» **Dataset entries**:
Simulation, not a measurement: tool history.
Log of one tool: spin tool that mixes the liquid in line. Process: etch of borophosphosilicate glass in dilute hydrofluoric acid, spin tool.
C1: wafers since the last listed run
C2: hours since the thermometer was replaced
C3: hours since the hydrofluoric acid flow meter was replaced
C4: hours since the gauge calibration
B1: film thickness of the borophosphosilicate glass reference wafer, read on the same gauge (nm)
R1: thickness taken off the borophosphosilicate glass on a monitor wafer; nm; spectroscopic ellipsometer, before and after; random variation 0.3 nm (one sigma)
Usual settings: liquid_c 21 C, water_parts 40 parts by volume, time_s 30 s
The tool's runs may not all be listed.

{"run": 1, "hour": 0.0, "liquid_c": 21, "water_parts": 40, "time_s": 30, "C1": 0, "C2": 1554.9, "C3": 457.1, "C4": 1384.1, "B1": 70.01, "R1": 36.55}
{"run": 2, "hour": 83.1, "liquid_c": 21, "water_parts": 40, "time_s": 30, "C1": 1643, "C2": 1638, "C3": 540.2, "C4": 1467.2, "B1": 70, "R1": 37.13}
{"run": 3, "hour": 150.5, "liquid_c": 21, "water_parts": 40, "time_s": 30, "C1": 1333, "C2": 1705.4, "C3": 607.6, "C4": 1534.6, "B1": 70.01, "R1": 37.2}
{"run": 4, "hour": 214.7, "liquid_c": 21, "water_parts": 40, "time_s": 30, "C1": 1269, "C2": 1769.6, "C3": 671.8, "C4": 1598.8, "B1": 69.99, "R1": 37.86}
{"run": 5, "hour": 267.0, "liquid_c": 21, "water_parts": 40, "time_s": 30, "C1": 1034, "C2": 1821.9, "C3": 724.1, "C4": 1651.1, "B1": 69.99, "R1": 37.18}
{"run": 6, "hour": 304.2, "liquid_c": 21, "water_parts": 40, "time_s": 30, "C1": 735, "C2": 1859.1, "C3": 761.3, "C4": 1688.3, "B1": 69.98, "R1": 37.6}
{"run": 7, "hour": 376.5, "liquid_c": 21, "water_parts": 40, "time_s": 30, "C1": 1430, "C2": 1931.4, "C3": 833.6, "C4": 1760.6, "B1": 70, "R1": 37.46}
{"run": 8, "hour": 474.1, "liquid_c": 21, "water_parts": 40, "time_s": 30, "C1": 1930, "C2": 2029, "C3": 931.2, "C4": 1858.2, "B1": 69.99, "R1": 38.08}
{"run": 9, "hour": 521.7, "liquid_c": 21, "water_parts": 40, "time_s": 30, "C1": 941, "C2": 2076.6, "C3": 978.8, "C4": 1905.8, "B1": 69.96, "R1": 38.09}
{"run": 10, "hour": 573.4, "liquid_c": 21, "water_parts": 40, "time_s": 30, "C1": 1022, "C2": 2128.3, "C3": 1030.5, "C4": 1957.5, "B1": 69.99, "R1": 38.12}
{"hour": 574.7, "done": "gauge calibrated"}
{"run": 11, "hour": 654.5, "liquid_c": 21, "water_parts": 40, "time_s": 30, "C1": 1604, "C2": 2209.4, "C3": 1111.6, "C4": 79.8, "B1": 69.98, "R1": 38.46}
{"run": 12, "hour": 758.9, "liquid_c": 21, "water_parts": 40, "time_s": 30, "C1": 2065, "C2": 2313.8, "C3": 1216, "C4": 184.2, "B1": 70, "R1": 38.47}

» **Brief**:
Quote in full each line from the top of the records above through the line with "B1: film thickness"; stop after that line.

» **Exercise solution**:
Simulation, not a measurement: tool history.
Log of one tool: spin tool that mixes the liquid in line. Process: etch of borophosphosilicate glass in dilute hydrofluoric acid, spin tool.
C1: wafers since the last listed run
C2: hours since the thermometer was replaced
C3: hours since the hydrofluoric acid flow meter was replaced
C4: hours since the gauge calibration
B1: film thickness of the borophosphosilicate glass reference wafer, read on the same gauge (nm)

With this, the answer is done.